> Records shown
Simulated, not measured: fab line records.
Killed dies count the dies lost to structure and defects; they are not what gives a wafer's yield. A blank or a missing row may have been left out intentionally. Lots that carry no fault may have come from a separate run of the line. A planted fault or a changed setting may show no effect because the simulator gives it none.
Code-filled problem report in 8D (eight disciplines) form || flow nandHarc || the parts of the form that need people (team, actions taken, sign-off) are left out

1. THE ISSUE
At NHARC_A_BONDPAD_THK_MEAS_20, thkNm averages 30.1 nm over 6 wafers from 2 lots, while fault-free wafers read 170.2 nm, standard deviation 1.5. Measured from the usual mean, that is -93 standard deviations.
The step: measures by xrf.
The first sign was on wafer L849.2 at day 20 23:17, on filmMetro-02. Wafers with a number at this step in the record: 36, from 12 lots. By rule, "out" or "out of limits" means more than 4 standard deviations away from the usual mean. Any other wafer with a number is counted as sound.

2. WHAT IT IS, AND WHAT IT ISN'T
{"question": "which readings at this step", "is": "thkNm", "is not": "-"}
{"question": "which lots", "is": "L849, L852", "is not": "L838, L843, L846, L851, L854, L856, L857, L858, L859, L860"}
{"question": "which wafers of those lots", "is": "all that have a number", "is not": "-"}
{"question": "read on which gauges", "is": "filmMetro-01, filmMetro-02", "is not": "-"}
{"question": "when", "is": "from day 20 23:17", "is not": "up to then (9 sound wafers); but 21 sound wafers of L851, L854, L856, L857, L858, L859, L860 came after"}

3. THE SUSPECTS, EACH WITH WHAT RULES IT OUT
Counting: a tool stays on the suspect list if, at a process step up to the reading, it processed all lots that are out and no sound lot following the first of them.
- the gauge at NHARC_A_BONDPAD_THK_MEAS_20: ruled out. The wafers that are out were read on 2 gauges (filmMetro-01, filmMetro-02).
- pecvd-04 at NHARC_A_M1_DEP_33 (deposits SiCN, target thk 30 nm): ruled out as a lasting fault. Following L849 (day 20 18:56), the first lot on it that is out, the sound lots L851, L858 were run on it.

> Requirement
Print, exactly as written, the first line of the records above and each line after it until the line with "1. THE ISSUE", which is printed too.

> Answer space
Simulated, not measured: fab line records.
Killed dies count the dies lost to structure and defects; they are not what gives a wafer's yield. A blank or a missing row may have been left out intentionally. Lots that carry no fault may have come from a separate run of the line. A planted fault or a changed setting may show no effect because the simulator gives it none.
Code-filled problem report in 8D (eight disciplines) form || flow nandHarc || the parts of the form that need people (team, actions taken, sign-off) are left out

1. THE ISSUE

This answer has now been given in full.